→ Assignment
Your answer should be an exact copy of the listing.

►

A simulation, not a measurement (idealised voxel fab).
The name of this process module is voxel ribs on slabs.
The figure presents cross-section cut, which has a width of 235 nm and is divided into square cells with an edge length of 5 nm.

◄

→ Answer section
A simulation, not a measurement (idealised voxel fab).
The name of this process module is voxel ribs on slabs.
The figure presents cross-section cut, which has a width of 235 nm and is divided into square cells with an edge length of 5 nm.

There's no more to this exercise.